========================

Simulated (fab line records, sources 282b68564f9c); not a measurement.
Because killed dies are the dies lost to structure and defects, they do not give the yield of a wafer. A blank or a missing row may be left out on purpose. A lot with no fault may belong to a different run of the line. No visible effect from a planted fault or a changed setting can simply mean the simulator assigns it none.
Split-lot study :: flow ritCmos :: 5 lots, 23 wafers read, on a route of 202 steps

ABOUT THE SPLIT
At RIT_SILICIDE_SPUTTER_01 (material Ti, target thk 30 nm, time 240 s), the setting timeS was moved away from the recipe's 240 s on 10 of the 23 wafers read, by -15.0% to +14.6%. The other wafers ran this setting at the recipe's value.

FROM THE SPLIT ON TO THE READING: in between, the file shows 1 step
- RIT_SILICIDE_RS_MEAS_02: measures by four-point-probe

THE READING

========================

*Brief*
Full repetition needed. Write out every entry above exactly as given.

*Answer space*
Simulated (fab line records, sources 282b68564f9c); not a measurement.
Because killed dies are the dies lost to structure and defects, they do not give the yield of a wafer. A blank or a missing row may be left out on purpose. A lot with no fault may belong to a different run of the line. No visible effect from a planted fault or a changed setting can simply mean the simulator assigns it none.
Split-lot study :: flow ritCmos :: 5 lots, 23 wafers read, on a route of 202 steps

ABOUT THE SPLIT
At RIT_SILICIDE_SPUTTER_01 (material Ti, target thk 30 nm, time 240 s), the setting timeS was moved away from the recipe's 240 s on 10 of the 23 wafers read, by -15.0% to +14.6%. The other wafers ran this setting at the recipe's value.

FROM THE SPLIT ON TO THE READING: in between, the file shows 1 step
- RIT_SILICIDE_RS_MEAS_02: measures by four-point-probe

THE READING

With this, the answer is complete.